§ **WORK ITEM**: Restate the opening lines of the material below word for word, stopping after the line that contains "Subject | lines".

§ **SUPPLIED RECORDS**:
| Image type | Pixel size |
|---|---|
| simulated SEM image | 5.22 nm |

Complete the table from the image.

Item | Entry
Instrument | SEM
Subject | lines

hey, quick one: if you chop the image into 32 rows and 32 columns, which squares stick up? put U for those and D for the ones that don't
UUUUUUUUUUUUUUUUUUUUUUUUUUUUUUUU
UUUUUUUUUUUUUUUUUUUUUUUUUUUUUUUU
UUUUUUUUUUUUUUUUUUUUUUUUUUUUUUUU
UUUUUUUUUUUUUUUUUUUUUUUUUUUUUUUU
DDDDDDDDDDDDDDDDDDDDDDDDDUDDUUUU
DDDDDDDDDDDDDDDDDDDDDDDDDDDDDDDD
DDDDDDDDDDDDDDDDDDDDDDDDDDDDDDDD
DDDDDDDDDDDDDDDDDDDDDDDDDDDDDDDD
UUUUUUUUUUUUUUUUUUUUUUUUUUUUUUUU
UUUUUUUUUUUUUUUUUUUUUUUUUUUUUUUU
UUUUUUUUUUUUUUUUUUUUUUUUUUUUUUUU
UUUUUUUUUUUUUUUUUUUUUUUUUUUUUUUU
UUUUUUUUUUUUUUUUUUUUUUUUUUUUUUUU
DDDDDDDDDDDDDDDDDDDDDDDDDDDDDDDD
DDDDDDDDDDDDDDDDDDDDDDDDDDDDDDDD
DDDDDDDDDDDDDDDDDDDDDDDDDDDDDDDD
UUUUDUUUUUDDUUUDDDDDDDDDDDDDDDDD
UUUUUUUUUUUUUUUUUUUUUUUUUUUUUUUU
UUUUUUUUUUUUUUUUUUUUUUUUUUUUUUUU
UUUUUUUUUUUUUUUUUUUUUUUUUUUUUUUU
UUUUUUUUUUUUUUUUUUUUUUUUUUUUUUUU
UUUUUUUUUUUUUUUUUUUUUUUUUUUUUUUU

§ **WRITTEN ANSWER**:
| Image type | Pixel size |
|---|---|
| simulated SEM image | 5.22 nm |

Complete the table from the image.

Item | Entry
Instrument | SEM
Subject | lines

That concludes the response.